* _Data under study_:
[Start of section]
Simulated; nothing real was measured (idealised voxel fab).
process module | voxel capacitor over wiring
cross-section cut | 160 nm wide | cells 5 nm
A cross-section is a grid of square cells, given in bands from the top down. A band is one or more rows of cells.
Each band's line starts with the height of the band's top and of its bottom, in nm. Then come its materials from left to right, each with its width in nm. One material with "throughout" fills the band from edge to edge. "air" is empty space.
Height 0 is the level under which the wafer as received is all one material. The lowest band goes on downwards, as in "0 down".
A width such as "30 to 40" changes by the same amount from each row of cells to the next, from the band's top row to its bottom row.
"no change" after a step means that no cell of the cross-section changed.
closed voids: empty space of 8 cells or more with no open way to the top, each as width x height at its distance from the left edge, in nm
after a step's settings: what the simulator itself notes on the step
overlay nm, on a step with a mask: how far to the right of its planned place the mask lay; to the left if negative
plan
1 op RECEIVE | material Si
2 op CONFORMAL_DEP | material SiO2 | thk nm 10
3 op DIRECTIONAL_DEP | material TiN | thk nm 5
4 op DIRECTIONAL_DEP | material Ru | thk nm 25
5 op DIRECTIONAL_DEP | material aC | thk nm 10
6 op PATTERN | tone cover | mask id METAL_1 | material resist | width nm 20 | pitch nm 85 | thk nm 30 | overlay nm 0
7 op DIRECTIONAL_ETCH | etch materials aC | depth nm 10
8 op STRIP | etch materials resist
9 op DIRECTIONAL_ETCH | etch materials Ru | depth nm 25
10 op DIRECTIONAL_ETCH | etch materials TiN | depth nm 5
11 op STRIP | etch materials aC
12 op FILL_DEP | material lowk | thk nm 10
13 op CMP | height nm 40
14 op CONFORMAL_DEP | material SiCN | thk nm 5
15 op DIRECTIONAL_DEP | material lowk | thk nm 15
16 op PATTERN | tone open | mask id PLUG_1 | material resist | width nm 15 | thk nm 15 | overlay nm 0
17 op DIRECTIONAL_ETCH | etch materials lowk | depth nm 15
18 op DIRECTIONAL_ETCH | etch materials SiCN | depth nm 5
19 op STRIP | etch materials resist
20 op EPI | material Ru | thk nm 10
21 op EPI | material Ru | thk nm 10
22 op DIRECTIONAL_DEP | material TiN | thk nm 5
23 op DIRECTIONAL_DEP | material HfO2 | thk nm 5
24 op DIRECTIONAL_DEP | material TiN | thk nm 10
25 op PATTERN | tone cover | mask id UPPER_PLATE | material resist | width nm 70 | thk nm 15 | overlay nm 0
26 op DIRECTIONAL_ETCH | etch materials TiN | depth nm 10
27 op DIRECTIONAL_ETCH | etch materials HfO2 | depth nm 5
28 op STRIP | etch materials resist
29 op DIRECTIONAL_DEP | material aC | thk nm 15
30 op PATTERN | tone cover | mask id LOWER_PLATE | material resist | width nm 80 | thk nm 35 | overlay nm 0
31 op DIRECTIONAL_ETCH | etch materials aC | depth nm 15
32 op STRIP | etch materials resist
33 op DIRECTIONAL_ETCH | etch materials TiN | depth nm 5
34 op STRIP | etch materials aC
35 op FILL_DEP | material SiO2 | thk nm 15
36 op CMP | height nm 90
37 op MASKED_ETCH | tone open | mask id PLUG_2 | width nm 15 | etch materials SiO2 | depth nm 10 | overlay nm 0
[End of section]

* _Work order_:
Where the line holding "15 op DIRECTIONAL_DEP" appears in the listing above, start reproducing exactly, and end with the line holding "23 op DIRECTIONAL_DEP".

* _Task solution_:
15 op DIRECTIONAL_DEP | material lowk | thk nm 15
16 op PATTERN | tone open | mask id PLUG_1 | material resist | width nm 15 | thk nm 15 | overlay nm 0
17 op DIRECTIONAL_ETCH | etch materials lowk | depth nm 15
18 op DIRECTIONAL_ETCH | etch materials SiCN | depth nm 5
19 op STRIP | etch materials resist
20 op EPI | material Ru | thk nm 10
21 op EPI | material Ru | thk nm 10
22 op DIRECTIONAL_DEP | material TiN | thk nm 5
23 op DIRECTIONAL_DEP | material HfO2 | thk nm 5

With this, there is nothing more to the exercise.